[Work item] The entries below hold a line with "to the left." and a line with "step 1: op RECEIVE | material Si". Return those lines and all that lie between them, exactly and only.

[Supplied records]
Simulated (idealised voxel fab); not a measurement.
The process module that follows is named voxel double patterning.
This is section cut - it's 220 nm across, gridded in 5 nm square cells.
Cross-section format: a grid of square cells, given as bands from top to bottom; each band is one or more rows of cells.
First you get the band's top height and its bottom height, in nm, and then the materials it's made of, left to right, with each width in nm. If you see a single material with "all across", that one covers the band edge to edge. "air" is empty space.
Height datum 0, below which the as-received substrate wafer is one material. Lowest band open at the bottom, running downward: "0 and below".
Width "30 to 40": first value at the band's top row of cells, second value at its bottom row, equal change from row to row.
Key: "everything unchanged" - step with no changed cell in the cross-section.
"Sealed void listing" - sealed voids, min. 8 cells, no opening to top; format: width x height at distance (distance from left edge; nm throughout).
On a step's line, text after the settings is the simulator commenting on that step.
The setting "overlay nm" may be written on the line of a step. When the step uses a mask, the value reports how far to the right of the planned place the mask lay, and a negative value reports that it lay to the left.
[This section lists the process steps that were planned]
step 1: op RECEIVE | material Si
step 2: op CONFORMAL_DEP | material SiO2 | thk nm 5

[Reply]
The setting "overlay nm" may be written on the line of a step. When the step uses a mask, the value reports how far to the right of the planned place the mask lay, and a negative value reports that it lay to the left.
[This section lists the process steps that were planned]
step 1: op RECEIVE | material Si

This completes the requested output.